RECORDS SUPPLIED:
◇ ◇ ◇ ◇ ◇

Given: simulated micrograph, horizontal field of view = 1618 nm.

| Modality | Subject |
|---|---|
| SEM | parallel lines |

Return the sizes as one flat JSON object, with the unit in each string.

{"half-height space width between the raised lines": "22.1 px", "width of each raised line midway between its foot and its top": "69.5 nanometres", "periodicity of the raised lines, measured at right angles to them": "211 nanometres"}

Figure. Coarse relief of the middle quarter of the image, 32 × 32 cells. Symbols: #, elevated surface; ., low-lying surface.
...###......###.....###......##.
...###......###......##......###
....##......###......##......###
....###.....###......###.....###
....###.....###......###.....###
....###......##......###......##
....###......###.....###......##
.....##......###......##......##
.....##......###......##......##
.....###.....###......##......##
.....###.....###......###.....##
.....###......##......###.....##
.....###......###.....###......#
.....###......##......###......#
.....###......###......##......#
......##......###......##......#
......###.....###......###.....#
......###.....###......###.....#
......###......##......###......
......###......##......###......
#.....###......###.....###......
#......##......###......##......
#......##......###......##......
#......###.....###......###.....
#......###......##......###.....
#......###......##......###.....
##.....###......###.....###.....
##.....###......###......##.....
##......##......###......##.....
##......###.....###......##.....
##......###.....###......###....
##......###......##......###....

◇ ◇ ◇ ◇ ◇

WORK ITEM: Repeat exactly the lines of the data from the first one through the line with "Return the sizes", both of them included.

EXPECTED ANSWER:
Given: simulated micrograph, horizontal field of view = 1618 nm.

| Modality | Subject |
|---|---|
| SEM | parallel lines |

Return the sizes as one flat JSON object, with the unit in each string.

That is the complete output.